↓

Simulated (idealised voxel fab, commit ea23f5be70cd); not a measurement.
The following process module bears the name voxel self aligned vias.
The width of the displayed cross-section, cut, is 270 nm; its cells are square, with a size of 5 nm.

↑

Brief: Write out the records above exactly, from the opening line to the line with "The following process", including both, with nothing added.

Exercise answer:
Simulated (idealised voxel fab, commit ea23f5be70cd); not a measurement.
The following process module bears the name voxel self aligned vias.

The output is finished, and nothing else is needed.